**Assignment:** Word for word, restate the lines of the material below from its first line through the one containing "# State before". Omit the rest.

**Source data:**
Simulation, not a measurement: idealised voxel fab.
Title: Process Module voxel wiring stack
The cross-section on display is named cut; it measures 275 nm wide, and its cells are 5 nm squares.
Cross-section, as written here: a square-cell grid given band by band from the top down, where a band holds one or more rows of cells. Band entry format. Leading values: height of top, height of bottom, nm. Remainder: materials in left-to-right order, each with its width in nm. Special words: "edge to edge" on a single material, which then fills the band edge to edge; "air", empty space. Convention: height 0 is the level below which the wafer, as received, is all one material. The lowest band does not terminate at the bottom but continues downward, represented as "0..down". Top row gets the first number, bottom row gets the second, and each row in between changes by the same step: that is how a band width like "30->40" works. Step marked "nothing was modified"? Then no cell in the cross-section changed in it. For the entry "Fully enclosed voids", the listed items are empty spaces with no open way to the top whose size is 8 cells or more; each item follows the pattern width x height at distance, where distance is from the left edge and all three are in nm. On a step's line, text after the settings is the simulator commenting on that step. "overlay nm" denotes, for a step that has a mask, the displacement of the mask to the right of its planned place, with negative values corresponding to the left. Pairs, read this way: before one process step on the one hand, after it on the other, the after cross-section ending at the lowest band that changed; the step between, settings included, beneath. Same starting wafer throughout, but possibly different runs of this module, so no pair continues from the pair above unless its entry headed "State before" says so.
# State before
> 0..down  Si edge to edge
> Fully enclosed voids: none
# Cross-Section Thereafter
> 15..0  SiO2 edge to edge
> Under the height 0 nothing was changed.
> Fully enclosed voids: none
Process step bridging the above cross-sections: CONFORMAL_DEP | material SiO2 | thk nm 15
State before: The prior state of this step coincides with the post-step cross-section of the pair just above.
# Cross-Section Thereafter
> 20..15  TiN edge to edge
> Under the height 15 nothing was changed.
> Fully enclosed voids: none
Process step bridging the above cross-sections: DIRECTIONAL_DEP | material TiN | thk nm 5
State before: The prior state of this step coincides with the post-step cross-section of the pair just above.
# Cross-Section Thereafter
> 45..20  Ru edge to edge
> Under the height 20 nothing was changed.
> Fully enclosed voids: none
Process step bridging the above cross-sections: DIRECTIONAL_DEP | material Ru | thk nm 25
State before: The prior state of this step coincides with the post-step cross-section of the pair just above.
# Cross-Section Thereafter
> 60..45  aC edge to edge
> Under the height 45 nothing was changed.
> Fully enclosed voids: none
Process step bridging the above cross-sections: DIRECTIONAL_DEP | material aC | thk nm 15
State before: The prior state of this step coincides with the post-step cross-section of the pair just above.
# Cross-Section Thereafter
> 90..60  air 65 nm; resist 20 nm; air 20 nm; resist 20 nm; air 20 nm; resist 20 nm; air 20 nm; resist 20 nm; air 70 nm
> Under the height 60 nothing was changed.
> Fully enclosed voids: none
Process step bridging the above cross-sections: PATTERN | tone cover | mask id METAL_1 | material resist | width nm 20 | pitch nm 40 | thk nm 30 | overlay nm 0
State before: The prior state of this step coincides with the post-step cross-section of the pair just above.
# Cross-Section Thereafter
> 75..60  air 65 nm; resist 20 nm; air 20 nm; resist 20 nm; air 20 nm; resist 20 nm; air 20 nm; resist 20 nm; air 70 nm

**Response box:**
Simulation, not a measurement: idealised voxel fab.
Title: Process Module voxel wiring stack
The cross-section on display is named cut; it measures 275 nm wide, and its cells are 5 nm squares.
Cross-section, as written here: a square-cell grid given band by band from the top down, where a band holds one or more rows of cells. Band entry format. Leading values: height of top, height of bottom, nm. Remainder: materials in left-to-right order, each with its width in nm. Special words: "edge to edge" on a single material, which then fills the band edge to edge; "air", empty space. Convention: height 0 is the level below which the wafer, as received, is all one material. The lowest band does not terminate at the bottom but continues downward, represented as "0..down". Top row gets the first number, bottom row gets the second, and each row in between changes by the same step: that is how a band width like "30->40" works. Step marked "nothing was modified"? Then no cell in the cross-section changed in it. For the entry "Fully enclosed voids", the listed items are empty spaces with no open way to the top whose size is 8 cells or more; each item follows the pattern width x height at distance, where distance is from the left edge and all three are in nm. On a step's line, text after the settings is the simulator commenting on that step. "overlay nm" denotes, for a step that has a mask, the displacement of the mask to the right of its planned place, with negative values corresponding to the left. Pairs, read this way: before one process step on the one hand, after it on the other, the after cross-section ending at the lowest band that changed; the step between, settings included, beneath. Same starting wafer throughout, but possibly different runs of this module, so no pair continues from the pair above unless its entry headed "State before" says so.
# State before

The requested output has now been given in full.